Source material
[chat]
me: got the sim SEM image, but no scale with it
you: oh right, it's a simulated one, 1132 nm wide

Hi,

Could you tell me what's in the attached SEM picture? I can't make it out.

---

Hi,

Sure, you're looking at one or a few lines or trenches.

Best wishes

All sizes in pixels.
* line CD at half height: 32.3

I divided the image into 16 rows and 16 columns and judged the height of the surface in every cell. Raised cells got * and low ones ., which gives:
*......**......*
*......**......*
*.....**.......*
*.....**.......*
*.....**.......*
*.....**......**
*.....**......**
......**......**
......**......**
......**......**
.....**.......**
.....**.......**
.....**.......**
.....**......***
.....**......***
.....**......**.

Work item
Could you quote the material above in full, exactly as it stands?

Task answer
[chat]
me: got the sim SEM image, but no scale with it
you: oh right, it's a simulated one, 1132 nm wide

Hi,

Could you tell me what's in the attached SEM picture? I can't make it out.

---

Hi,

Sure, you're looking at one or a few lines or trenches.

Best wishes

All sizes in pixels.
* line CD at half height: 32.3

I divided the image into 16 rows and 16 columns and judged the height of the surface in every cell. Raised cells got * and low ones ., which gives:
*......**......*
*......**......*
*.....**.......*
*.....**.......*
*.....**.......*
*.....**......**
*.....**......**
......**......**
......**......**
......**......**
.....**.......**
.....**.......**
.....**.......**
.....**......***
.....**......***
.....**......**.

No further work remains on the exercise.